= = =

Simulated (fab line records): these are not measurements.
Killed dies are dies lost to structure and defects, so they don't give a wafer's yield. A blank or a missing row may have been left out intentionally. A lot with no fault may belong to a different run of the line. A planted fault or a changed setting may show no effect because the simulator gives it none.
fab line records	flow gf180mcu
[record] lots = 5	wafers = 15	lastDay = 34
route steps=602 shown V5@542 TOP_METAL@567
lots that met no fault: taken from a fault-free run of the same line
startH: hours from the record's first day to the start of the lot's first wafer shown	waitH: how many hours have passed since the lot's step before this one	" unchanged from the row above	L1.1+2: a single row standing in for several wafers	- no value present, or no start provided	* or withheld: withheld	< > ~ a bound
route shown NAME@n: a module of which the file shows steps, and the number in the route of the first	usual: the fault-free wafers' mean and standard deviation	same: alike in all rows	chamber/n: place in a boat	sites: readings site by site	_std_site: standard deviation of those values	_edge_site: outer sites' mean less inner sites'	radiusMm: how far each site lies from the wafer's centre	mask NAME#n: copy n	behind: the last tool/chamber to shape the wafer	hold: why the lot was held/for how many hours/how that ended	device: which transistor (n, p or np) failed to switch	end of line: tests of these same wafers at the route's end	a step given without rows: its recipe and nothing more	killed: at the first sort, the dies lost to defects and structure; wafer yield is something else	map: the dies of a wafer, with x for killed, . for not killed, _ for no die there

= = =

Work order:
Exactly as it appears above, write out the complete listing.

Response box:
Simulated (fab line records): these are not measurements.
Killed dies are dies lost to structure and defects, so they don't give a wafer's yield. A blank or a missing row may have been left out intentionally. A lot with no fault may belong to a different run of the line. A planted fault or a changed setting may show no effect because the simulator gives it none.
fab line records	flow gf180mcu
[record] lots = 5	wafers = 15	lastDay = 34
route steps=602 shown V5@542 TOP_METAL@567
lots that met no fault: taken from a fault-free run of the same line
startH: hours from the record's first day to the start of the lot's first wafer shown	waitH: how many hours have passed since the lot's step before this one	" unchanged from the row above	L1.1+2: a single row standing in for several wafers	- no value present, or no start provided	* or withheld: withheld	< > ~ a bound
route shown NAME@n: a module of which the file shows steps, and the number in the route of the first	usual: the fault-free wafers' mean and standard deviation	same: alike in all rows	chamber/n: place in a boat	sites: readings site by site	_std_site: standard deviation of those values	_edge_site: outer sites' mean less inner sites'	radiusMm: how far each site lies from the wafer's centre	mask NAME#n: copy n	behind: the last tool/chamber to shape the wafer	hold: why the lot was held/for how many hours/how that ended	device: which transistor (n, p or np) failed to switch	end of line: tests of these same wafers at the route's end	a step given without rows: its recipe and nothing more	killed: at the first sort, the dies lost to defects and structure; wafer yield is something else	map: the dies of a wafer, with x for killed, . for not killed, _ for no die there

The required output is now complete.